### Source information
****************
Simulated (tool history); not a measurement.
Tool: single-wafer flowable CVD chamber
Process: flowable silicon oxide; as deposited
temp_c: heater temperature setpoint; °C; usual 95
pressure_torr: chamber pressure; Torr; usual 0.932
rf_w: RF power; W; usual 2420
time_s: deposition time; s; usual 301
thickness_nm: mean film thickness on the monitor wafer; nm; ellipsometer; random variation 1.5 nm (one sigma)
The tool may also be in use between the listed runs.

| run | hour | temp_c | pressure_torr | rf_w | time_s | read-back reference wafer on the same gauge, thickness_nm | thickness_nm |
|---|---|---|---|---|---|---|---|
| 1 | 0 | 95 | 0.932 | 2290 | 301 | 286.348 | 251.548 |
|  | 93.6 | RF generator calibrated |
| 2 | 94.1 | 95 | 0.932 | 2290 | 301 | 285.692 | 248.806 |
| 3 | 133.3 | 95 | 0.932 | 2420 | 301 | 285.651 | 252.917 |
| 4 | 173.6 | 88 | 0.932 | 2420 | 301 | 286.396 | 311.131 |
****************

### Required action
All the data is to be copied over exactly as it stands.

### Task response
Simulated (tool history); not a measurement.
Tool: single-wafer flowable CVD chamber
Process: flowable silicon oxide; as deposited
temp_c: heater temperature setpoint; °C; usual 95
pressure_torr: chamber pressure; Torr; usual 0.932
rf_w: RF power; W; usual 2420
time_s: deposition time; s; usual 301
thickness_nm: mean film thickness on the monitor wafer; nm; ellipsometer; random variation 1.5 nm (one sigma)
The tool may also be in use between the listed runs.

| run | hour | temp_c | pressure_torr | rf_w | time_s | read-back reference wafer on the same gauge, thickness_nm | thickness_nm |
|---|---|---|---|---|---|---|---|
| 1 | 0 | 95 | 0.932 | 2290 | 301 | 286.348 | 251.548 |
|  | 93.6 | RF generator calibrated |
| 2 | 94.1 | 95 | 0.932 | 2290 | 301 | 285.692 | 248.806 |
| 3 | 133.3 | 95 | 0.932 | 2420 | 301 | 285.651 | 252.917 |
| 4 | 173.6 | 88 | 0.932 | 2420 | 301 | 286.396 | 311.131 |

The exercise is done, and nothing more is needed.